» **Dataset content**:
========
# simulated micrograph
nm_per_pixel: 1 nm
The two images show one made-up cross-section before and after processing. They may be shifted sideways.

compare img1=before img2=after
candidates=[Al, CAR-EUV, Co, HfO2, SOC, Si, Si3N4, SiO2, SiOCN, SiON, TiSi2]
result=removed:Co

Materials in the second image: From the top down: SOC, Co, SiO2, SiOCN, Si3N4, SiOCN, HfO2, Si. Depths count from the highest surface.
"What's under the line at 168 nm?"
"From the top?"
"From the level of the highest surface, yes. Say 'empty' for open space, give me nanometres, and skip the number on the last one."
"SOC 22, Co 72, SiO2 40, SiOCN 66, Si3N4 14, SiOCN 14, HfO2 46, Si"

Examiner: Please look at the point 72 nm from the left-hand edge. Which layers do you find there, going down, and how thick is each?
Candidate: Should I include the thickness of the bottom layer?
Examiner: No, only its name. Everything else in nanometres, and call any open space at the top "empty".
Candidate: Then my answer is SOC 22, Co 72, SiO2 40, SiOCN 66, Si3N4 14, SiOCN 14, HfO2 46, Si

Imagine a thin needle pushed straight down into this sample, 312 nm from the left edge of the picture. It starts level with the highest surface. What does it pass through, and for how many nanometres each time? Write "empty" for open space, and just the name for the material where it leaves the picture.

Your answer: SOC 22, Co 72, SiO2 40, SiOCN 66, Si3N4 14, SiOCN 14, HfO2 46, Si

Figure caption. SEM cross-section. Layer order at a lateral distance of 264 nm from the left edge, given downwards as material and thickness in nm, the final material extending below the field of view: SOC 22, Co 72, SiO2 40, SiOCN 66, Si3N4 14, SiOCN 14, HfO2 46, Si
========

» **Work item**:
Every line from the top of the material above through the line holding "Your answer: SOC" should be reproduced word for word, and nothing beyond it.

» **Your response**:
# simulated micrograph
nm_per_pixel: 1 nm
The two images show one made-up cross-section before and after processing. They may be shifted sideways.

compare img1=before img2=after
candidates=[Al, CAR-EUV, Co, HfO2, SOC, Si, Si3N4, SiO2, SiOCN, SiON, TiSi2]
result=removed:Co

Materials in the second image: From the top down: SOC, Co, SiO2, SiOCN, Si3N4, SiOCN, HfO2, Si. Depths count from the highest surface.
"What's under the line at 168 nm?"
"From the top?"
"From the level of the highest surface, yes. Say 'empty' for open space, give me nanometres, and skip the number on the last one."
"SOC 22, Co 72, SiO2 40, SiOCN 66, Si3N4 14, SiOCN 14, HfO2 46, Si"

Examiner: Please look at the point 72 nm from the left-hand edge. Which layers do you find there, going down, and how thick is each?
Candidate: Should I include the thickness of the bottom layer?
Examiner: No, only its name. Everything else in nanometres, and call any open space at the top "empty".
Candidate: Then my answer is SOC 22, Co 72, SiO2 40, SiOCN 66, Si3N4 14, SiOCN 14, HfO2 46, Si

Imagine a thin needle pushed straight down into this sample, 312 nm from the left edge of the picture. It starts level with the highest surface. What does it pass through, and for how many nanometres each time? Write "empty" for open space, and just the name for the material where it leaves the picture.

Your answer: SOC 22, Co 72, SiO2 40, SiOCN 66, Si3N4 14, SiOCN 14, HfO2 46, Si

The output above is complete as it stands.